━━━━━━━━━━

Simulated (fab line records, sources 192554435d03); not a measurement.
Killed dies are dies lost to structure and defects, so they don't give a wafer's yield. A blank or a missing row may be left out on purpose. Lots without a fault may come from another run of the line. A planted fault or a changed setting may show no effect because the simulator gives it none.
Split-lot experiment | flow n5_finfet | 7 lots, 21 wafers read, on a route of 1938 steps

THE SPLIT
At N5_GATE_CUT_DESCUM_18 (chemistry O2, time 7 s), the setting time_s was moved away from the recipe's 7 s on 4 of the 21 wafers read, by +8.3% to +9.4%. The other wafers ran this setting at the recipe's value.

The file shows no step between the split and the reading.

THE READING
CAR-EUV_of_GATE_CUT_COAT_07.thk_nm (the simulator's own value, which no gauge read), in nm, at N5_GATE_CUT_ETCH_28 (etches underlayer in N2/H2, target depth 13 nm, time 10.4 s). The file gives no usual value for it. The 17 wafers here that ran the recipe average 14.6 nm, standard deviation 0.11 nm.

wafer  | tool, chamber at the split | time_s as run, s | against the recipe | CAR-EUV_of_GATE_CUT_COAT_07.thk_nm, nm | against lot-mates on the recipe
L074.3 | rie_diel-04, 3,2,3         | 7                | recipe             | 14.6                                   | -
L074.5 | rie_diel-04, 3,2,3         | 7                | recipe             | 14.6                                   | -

━━━━━━━━━━

### Activity:
Every record above should be output exactly.

### Exercise output:
Simulated (fab line records, sources 192554435d03); not a measurement.
Killed dies are dies lost to structure and defects, so they don't give a wafer's yield. A blank or a missing row may be left out on purpose. Lots without a fault may come from another run of the line. A planted fault or a changed setting may show no effect because the simulator gives it none.
Split-lot experiment | flow n5_finfet | 7 lots, 21 wafers read, on a route of 1938 steps

THE SPLIT
At N5_GATE_CUT_DESCUM_18 (chemistry O2, time 7 s), the setting time_s was moved away from the recipe's 7 s on 4 of the 21 wafers read, by +8.3% to +9.4%. The other wafers ran this setting at the recipe's value.

The file shows no step between the split and the reading.

THE READING
CAR-EUV_of_GATE_CUT_COAT_07.thk_nm (the simulator's own value, which no gauge read), in nm, at N5_GATE_CUT_ETCH_28 (etches underlayer in N2/H2, target depth 13 nm, time 10.4 s). The file gives no usual value for it. The 17 wafers here that ran the recipe average 14.6 nm, standard deviation 0.11 nm.

wafer  | tool, chamber at the split | time_s as run, s | against the recipe | CAR-EUV_of_GATE_CUT_COAT_07.thk_nm, nm | against lot-mates on the recipe
L074.3 | rie_diel-04, 3,2,3         | 7                | recipe             | 14.6                                   | -
L074.5 | rie_diel-04, 3,2,3         | 7                | recipe             | 14.6                                   | -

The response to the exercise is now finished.